Records shown -
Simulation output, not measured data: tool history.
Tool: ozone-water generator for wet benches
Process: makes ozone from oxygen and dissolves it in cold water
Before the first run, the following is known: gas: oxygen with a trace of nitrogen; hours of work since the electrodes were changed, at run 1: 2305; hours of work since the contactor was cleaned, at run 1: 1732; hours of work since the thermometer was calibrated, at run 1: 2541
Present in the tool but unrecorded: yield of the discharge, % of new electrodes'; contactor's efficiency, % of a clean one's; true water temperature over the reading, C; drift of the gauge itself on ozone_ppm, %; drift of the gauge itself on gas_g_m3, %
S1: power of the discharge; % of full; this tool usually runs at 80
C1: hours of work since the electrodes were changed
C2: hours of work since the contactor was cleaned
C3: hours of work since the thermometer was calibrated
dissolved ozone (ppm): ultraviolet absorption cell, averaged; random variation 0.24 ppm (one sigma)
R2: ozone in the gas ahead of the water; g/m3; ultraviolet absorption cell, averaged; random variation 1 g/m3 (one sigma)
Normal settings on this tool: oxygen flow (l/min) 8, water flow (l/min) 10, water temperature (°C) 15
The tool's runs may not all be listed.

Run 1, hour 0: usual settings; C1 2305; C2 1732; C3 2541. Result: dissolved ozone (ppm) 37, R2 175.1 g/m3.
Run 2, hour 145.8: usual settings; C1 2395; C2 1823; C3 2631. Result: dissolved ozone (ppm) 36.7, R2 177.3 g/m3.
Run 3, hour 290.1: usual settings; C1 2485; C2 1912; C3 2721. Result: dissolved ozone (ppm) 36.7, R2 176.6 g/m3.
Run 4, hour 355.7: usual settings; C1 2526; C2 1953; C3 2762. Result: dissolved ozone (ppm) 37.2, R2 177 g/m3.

Assigned task -
An exact copy of the data is needed, running from its first line through the line that holds "Before the first", and nothing beyond that.

Problem solution -
Simulation output, not measured data: tool history.
Tool: ozone-water generator for wet benches
Process: makes ozone from oxygen and dissolves it in cold water
Before the first run, the following is known: gas: oxygen with a trace of nitrogen; hours of work since the electrodes were changed, at run 1: 2305; hours of work since the contactor was cleaned, at run 1: 1732; hours of work since the thermometer was calibrated, at run 1: 2541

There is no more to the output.